Retype verbatim the lines of the listing, from the very first through the line with "The NN distance".

= = = = =

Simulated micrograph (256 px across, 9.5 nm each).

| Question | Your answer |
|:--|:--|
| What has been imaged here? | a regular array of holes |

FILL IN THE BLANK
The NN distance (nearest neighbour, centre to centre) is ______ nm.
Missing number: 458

= = = = =

**Solution:**
Simulated micrograph (256 px across, 9.5 nm each).

| Question | Your answer |
|:--|:--|
| What has been imaged here? | a regular array of holes |

FILL IN THE BLANK
The NN distance (nearest neighbour, centre to centre) is ______ nm.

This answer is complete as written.